*Data section*:
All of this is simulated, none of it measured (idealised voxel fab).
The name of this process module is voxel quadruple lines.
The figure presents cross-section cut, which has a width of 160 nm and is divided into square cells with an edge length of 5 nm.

*Action item*: Print each line above exactly as it stands.

*Task answer*:
All of this is simulated, none of it measured (idealised voxel fab).
The name of this process module is voxel quadruple lines.
The figure presents cross-section cut, which has a width of 160 nm and is divided into square cells with an edge length of 5 nm.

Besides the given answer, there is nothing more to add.